Information provided:
• • • • • • •
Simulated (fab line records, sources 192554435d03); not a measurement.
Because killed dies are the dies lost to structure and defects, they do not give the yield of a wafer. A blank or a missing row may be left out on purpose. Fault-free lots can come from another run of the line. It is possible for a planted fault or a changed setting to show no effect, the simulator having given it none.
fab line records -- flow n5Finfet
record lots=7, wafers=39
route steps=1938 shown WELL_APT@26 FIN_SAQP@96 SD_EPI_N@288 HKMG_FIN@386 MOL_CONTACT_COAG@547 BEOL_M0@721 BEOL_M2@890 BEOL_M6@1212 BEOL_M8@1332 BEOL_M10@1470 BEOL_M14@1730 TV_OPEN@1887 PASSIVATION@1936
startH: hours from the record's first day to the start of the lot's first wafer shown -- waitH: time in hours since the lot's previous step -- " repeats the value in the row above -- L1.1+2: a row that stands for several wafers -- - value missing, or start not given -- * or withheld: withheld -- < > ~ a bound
• • • • • • •

Required action: From the records above, retype only the lines starting at the line that contains "Because killed dies" and ending at the line that contains "route steps=1938 shown", both included.

Problem solution:
Because killed dies are the dies lost to structure and defects, they do not give the yield of a wafer. A blank or a missing row may be left out on purpose. Fault-free lots can come from another run of the line. It is possible for a planted fault or a changed setting to show no effect, the simulator having given it none.
fab line records -- flow n5Finfet
record lots=7, wafers=39
route steps=1938 shown WELL_APT@26 FIN_SAQP@96 SD_EPI_N@288 HKMG_FIN@386 MOL_CONTACT_COAG@547 BEOL_M0@721 BEOL_M2@890 BEOL_M6@1212 BEOL_M8@1332 BEOL_M10@1470 BEOL_M14@1730 TV_OPEN@1887 PASSIVATION@1936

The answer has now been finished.